§ **WORK INSTRUCTION**: Starting with the first line of the records, write out each line exactly until you have included the line containing "55 | 1.7436 |".

· · · · · · ·
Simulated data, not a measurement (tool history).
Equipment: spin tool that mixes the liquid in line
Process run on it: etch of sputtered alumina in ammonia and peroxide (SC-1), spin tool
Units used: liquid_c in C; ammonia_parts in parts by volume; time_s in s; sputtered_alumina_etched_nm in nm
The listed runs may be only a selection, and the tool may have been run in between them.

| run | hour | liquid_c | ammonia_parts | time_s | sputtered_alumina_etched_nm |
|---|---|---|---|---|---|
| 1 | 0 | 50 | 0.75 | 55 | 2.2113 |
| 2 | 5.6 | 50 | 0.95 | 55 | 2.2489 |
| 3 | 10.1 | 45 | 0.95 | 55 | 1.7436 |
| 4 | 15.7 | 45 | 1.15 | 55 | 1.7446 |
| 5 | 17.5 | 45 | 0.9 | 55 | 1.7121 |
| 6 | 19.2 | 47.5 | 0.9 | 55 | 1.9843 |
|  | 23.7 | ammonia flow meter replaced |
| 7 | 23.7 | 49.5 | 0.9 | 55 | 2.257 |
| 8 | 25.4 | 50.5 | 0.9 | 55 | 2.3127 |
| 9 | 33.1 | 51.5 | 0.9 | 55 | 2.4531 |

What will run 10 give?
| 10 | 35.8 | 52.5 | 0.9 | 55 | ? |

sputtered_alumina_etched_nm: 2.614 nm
· · · · · · ·

§ **ANSWER SECTION**:
Simulated data, not a measurement (tool history).
Equipment: spin tool that mixes the liquid in line
Process run on it: etch of sputtered alumina in ammonia and peroxide (SC-1), spin tool
Units used: liquid_c in C; ammonia_parts in parts by volume; time_s in s; sputtered_alumina_etched_nm in nm
The listed runs may be only a selection, and the tool may have been run in between them.

| run | hour | liquid_c | ammonia_parts | time_s | sputtered_alumina_etched_nm |
|---|---|---|---|---|---|
| 1 | 0 | 50 | 0.75 | 55 | 2.2113 |
| 2 | 5.6 | 50 | 0.95 | 55 | 2.2489 |
| 3 | 10.1 | 45 | 0.95 | 55 | 1.7436 |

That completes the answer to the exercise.